- [Records provided]:
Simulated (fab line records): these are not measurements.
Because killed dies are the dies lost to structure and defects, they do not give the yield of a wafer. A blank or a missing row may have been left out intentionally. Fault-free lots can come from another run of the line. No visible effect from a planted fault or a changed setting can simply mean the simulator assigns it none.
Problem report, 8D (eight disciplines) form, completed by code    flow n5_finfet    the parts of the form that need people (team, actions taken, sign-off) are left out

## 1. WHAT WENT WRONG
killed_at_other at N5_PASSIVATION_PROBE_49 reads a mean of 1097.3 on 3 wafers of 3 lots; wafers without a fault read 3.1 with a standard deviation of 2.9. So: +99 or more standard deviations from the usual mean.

- [Work request]:
Repeat the listing exactly, from its first line to its last.

- [Written solution]:
Simulated (fab line records): these are not measurements.
Because killed dies are the dies lost to structure and defects, they do not give the yield of a wafer. A blank or a missing row may have been left out intentionally. Fault-free lots can come from another run of the line. No visible effect from a planted fault or a changed setting can simply mean the simulator assigns it none.
Problem report, 8D (eight disciplines) form, completed by code    flow n5_finfet    the parts of the form that need people (team, actions taken, sign-off) are left out

## 1. WHAT WENT WRONG
killed_at_other at N5_PASSIVATION_PROBE_49 reads a mean of 1097.3 on 3 wafers of 3 lots; wafers without a fault read 3.1 with a standard deviation of 2.9. So: +99 or more standard deviations from the usual mean.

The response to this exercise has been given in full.